------------------------

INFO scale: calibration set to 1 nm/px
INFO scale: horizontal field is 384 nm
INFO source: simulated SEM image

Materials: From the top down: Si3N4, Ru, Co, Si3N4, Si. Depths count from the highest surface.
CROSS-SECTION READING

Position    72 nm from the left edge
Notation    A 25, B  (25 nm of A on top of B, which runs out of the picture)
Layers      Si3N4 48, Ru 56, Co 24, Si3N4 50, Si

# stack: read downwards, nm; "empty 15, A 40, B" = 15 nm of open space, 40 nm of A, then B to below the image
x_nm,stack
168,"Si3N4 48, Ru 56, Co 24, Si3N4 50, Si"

------------------------

* _WORK ORDER_
The lines to copy run from the start of the records above through the line holding "the left edge"; give them exactly, both ends included, and nothing else.

* _SOLUTION_
INFO scale: calibration set to 1 nm/px
INFO scale: horizontal field is 384 nm
INFO source: simulated SEM image

Materials: From the top down: Si3N4, Ru, Co, Si3N4, Si. Depths count from the highest surface.
CROSS-SECTION READING

Position    72 nm from the left edge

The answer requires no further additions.